● **Task item**: Each line from the beginning of the data below through the line containing "1. Process parameter" should be repeated exactly, please.

◇ ◇ ◇ ◇ ◇ ◇ ◇
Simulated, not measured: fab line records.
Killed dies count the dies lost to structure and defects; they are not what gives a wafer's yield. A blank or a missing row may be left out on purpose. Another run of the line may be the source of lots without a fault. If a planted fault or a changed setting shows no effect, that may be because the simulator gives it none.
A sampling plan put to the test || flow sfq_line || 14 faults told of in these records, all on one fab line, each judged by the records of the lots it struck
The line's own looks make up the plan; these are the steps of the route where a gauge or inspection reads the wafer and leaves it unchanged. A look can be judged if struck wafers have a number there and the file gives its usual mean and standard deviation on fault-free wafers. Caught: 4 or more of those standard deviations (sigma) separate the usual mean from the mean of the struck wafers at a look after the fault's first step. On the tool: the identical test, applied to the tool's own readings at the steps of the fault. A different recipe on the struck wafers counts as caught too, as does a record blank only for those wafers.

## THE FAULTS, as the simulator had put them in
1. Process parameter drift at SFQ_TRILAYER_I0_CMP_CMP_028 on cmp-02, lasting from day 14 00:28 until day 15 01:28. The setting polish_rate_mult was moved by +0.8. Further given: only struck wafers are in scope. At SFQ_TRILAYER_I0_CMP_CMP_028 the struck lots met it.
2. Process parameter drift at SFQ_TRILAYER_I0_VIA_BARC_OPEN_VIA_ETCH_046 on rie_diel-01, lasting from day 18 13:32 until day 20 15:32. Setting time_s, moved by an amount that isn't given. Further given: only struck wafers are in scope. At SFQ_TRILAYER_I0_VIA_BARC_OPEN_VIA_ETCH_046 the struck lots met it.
◇ ◇ ◇ ◇ ◇ ◇ ◇

● **Task output**:
Simulated, not measured: fab line records.
Killed dies count the dies lost to structure and defects; they are not what gives a wafer's yield. A blank or a missing row may be left out on purpose. Another run of the line may be the source of lots without a fault. If a planted fault or a changed setting shows no effect, that may be because the simulator gives it none.
A sampling plan put to the test || flow sfq_line || 14 faults told of in these records, all on one fab line, each judged by the records of the lots it struck
The line's own looks make up the plan; these are the steps of the route where a gauge or inspection reads the wafer and leaves it unchanged. A look can be judged if struck wafers have a number there and the file gives its usual mean and standard deviation on fault-free wafers. Caught: 4 or more of those standard deviations (sigma) separate the usual mean from the mean of the struck wafers at a look after the fault's first step. On the tool: the identical test, applied to the tool's own readings at the steps of the fault. A different recipe on the struck wafers counts as caught too, as does a record blank only for those wafers.

## THE FAULTS, as the simulator had put them in
1. Process parameter drift at SFQ_TRILAYER_I0_CMP_CMP_028 on cmp-02, lasting from day 14 00:28 until day 15 01:28. The setting polish_rate_mult was moved by +0.8. Further given: only struck wafers are in scope. At SFQ_TRILAYER_I0_CMP_CMP_028 the struck lots met it.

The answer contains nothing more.